_Extracted material:_

>>

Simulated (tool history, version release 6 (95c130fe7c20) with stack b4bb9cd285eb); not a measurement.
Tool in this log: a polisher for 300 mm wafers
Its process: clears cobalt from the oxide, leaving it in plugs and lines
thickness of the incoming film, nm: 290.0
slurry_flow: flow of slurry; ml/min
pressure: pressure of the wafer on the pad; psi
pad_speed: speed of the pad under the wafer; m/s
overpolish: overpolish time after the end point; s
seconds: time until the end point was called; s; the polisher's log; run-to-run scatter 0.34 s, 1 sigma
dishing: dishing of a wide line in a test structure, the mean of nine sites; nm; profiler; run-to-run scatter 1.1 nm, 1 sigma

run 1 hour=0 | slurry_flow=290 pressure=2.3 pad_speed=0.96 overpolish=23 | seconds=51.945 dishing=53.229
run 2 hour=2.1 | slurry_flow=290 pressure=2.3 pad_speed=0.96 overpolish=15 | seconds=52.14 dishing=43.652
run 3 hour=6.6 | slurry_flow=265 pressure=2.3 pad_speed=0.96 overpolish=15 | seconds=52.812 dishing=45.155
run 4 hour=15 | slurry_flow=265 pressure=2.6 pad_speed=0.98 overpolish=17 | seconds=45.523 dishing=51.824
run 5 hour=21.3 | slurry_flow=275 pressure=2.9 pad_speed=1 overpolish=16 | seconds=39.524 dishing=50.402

<<

_Work request:_
Would you restate the entries word for word, omitting none?

_Reply:_
Simulated (tool history, version release 6 (95c130fe7c20) with stack b4bb9cd285eb); not a measurement.
Tool in this log: a polisher for 300 mm wafers
Its process: clears cobalt from the oxide, leaving it in plugs and lines
thickness of the incoming film, nm: 290.0
slurry_flow: flow of slurry; ml/min
pressure: pressure of the wafer on the pad; psi
pad_speed: speed of the pad under the wafer; m/s
overpolish: overpolish time after the end point; s
seconds: time until the end point was called; s; the polisher's log; run-to-run scatter 0.34 s, 1 sigma
dishing: dishing of a wide line in a test structure, the mean of nine sites; nm; profiler; run-to-run scatter 1.1 nm, 1 sigma

run 1 hour=0 | slurry_flow=290 pressure=2.3 pad_speed=0.96 overpolish=23 | seconds=51.945 dishing=53.229
run 2 hour=2.1 | slurry_flow=290 pressure=2.3 pad_speed=0.96 overpolish=15 | seconds=52.14 dishing=43.652
run 3 hour=6.6 | slurry_flow=265 pressure=2.3 pad_speed=0.96 overpolish=15 | seconds=52.812 dishing=45.155
run 4 hour=15 | slurry_flow=265 pressure=2.6 pad_speed=0.98 overpolish=17 | seconds=45.523 dishing=51.824
run 5 hour=21.3 | slurry_flow=275 pressure=2.9 pad_speed=1 overpolish=16 | seconds=39.524 dishing=50.402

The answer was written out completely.